- _Required action_
Return exactly the listing's lines, from its first line to the line holding "set.NAME: the setting", ends included.

- _Stored data_
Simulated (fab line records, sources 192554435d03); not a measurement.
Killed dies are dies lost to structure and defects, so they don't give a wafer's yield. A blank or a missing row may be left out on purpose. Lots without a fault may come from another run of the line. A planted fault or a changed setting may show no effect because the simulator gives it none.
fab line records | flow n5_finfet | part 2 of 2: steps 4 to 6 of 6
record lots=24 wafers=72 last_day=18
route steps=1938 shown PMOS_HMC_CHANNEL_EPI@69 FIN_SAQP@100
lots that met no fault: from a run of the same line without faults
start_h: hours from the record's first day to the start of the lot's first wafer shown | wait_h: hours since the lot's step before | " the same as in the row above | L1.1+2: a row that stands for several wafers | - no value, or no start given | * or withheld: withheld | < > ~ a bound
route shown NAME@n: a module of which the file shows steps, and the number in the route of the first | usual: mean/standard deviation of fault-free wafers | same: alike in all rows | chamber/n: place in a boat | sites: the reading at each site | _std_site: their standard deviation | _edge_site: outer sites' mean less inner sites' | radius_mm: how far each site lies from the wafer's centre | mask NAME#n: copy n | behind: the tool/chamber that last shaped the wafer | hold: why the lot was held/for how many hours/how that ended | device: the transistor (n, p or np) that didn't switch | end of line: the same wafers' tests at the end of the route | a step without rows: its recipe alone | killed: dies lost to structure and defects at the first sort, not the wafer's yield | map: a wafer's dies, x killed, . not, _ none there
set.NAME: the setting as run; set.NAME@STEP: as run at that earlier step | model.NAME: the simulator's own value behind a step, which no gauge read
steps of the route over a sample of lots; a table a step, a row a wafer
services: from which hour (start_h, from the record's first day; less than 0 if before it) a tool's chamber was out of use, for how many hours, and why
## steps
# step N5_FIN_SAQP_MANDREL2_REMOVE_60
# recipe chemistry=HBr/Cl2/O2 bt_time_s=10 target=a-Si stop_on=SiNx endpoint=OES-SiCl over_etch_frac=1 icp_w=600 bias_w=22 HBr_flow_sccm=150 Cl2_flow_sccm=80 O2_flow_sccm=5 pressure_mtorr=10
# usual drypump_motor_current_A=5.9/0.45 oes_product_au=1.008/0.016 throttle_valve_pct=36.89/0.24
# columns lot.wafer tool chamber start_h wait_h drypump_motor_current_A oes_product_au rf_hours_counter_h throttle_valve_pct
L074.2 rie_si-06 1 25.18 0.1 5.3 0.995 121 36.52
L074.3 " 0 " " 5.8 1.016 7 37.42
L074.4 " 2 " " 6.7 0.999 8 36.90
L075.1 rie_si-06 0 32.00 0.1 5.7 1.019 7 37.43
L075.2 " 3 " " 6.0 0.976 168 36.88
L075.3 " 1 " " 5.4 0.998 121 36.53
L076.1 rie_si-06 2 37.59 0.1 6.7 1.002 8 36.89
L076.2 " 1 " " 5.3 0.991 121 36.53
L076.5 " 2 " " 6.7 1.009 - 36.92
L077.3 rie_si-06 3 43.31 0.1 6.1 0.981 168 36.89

- _Exercise solution_
Simulated (fab line records, sources 192554435d03); not a measurement.
Killed dies are dies lost to structure and defects, so they don't give a wafer's yield. A blank or a missing row may be left out on purpose. Lots without a fault may come from another run of the line. A planted fault or a changed setting may show no effect because the simulator gives it none.
fab line records | flow n5_finfet | part 2 of 2: steps 4 to 6 of 6
record lots=24 wafers=72 last_day=18
route steps=1938 shown PMOS_HMC_CHANNEL_EPI@69 FIN_SAQP@100
lots that met no fault: from a run of the same line without faults
start_h: hours from the record's first day to the start of the lot's first wafer shown | wait_h: hours since the lot's step before | " the same as in the row above | L1.1+2: a row that stands for several wafers | - no value, or no start given | * or withheld: withheld | < > ~ a bound
route shown NAME@n: a module of which the file shows steps, and the number in the route of the first | usual: mean/standard deviation of fault-free wafers | same: alike in all rows | chamber/n: place in a boat | sites: the reading at each site | _std_site: their standard deviation | _edge_site: outer sites' mean less inner sites' | radius_mm: how far each site lies from the wafer's centre | mask NAME#n: copy n | behind: the tool/chamber that last shaped the wafer | hold: why the lot was held/for how many hours/how that ended | device: the transistor (n, p or np) that didn't switch | end of line: the same wafers' tests at the end of the route | a step without rows: its recipe alone | killed: dies lost to structure and defects at the first sort, not the wafer's yield | map: a wafer's dies, x killed, . not, _ none there
set.NAME: the setting as run; set.NAME@STEP: as run at that earlier step | model.NAME: the simulator's own value behind a step, which no gauge read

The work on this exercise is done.